====
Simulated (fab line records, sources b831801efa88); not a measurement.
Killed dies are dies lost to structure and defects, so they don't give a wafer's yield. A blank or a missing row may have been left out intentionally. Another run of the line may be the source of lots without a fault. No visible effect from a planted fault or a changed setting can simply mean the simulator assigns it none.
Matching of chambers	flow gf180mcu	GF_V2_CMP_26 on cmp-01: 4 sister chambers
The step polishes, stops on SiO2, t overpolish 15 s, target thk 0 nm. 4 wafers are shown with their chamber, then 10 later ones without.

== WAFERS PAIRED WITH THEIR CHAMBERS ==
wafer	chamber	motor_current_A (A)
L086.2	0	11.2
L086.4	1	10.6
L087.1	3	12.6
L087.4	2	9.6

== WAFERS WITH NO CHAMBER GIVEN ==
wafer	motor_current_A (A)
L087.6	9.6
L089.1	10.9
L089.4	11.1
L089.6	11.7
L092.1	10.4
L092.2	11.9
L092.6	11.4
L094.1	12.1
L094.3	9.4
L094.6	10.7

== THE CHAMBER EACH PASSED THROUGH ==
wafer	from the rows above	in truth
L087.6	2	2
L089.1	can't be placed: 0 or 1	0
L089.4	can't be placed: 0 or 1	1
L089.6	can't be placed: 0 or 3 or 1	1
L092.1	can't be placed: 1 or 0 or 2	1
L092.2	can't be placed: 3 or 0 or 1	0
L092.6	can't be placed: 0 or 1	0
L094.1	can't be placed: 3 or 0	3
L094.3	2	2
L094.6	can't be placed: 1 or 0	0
====

> [Work order]: After reading through the material, print all of it again exactly.

> [Exercise result]:
Simulated (fab line records, sources b831801efa88); not a measurement.
Killed dies are dies lost to structure and defects, so they don't give a wafer's yield. A blank or a missing row may have been left out intentionally. Another run of the line may be the source of lots without a fault. No visible effect from a planted fault or a changed setting can simply mean the simulator assigns it none.
Matching of chambers	flow gf180mcu	GF_V2_CMP_26 on cmp-01: 4 sister chambers
The step polishes, stops on SiO2, t overpolish 15 s, target thk 0 nm. 4 wafers are shown with their chamber, then 10 later ones without.

== WAFERS PAIRED WITH THEIR CHAMBERS ==
wafer	chamber	motor_current_A (A)
L086.2	0	11.2
L086.4	1	10.6
L087.1	3	12.6
L087.4	2	9.6

== WAFERS WITH NO CHAMBER GIVEN ==
wafer	motor_current_A (A)
L087.6	9.6
L089.1	10.9
L089.4	11.1
L089.6	11.7
L092.1	10.4
L092.2	11.9
L092.6	11.4
L094.1	12.1
L094.3	9.4
L094.6	10.7

== THE CHAMBER EACH PASSED THROUGH ==
wafer	from the rows above	in truth
L087.6	2	2
L089.1	can't be placed: 0 or 1	0
L089.4	can't be placed: 0 or 1	1
L089.6	can't be placed: 0 or 3 or 1	1
L092.1	can't be placed: 1 or 0 or 2	1
L092.2	can't be placed: 3 or 0 or 1	0
L092.6	can't be placed: 0 or 1	0
L094.1	can't be placed: 3 or 0	3
L094.3	2	2
L094.6	can't be placed: 1 or 0	0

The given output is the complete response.